→ DATA RECORDS:
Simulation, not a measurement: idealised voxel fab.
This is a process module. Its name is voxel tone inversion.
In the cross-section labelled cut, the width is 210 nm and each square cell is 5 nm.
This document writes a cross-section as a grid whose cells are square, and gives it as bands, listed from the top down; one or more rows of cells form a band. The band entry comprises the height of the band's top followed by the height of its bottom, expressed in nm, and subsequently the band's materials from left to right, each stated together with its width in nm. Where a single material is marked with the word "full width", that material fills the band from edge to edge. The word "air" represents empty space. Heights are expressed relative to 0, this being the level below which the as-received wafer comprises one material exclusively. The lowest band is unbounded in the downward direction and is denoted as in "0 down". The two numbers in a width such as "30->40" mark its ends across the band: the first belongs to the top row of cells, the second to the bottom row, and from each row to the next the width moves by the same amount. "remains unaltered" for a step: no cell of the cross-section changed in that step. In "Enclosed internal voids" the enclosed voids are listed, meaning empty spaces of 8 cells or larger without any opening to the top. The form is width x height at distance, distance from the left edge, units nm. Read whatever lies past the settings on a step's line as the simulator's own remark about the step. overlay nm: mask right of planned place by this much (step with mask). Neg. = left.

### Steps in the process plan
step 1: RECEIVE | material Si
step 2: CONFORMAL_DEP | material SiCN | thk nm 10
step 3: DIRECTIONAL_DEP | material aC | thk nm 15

→ BRIEF: The entries above are to be retyped exactly.

→ EXERCISE RESPONSE:
Simulation, not a measurement: idealised voxel fab.
This is a process module. Its name is voxel tone inversion.
In the cross-section labelled cut, the width is 210 nm and each square cell is 5 nm.
This document writes a cross-section as a grid whose cells are square, and gives it as bands, listed from the top down; one or more rows of cells form a band. The band entry comprises the height of the band's top followed by the height of its bottom, expressed in nm, and subsequently the band's materials from left to right, each stated together with its width in nm. Where a single material is marked with the word "full width", that material fills the band from edge to edge. The word "air" represents empty space. Heights are expressed relative to 0, this being the level below which the as-received wafer comprises one material exclusively. The lowest band is unbounded in the downward direction and is denoted as in "0 down". The two numbers in a width such as "30->40" mark its ends across the band: the first belongs to the top row of cells, the second to the bottom row, and from each row to the next the width moves by the same amount. "remains unaltered" for a step: no cell of the cross-section changed in that step. In "Enclosed internal voids" the enclosed voids are listed, meaning empty spaces of 8 cells or larger without any opening to the top. The form is width x height at distance, distance from the left edge, units nm. Read whatever lies past the settings on a step's line as the simulator's own remark about the step. overlay nm: mask right of planned place by this much (step with mask). Neg. = left.

### Steps in the process plan
step 1: RECEIVE | material Si
step 2: CONFORMAL_DEP | material SiCN | thk nm 10
step 3: DIRECTIONAL_DEP | material aC | thk nm 15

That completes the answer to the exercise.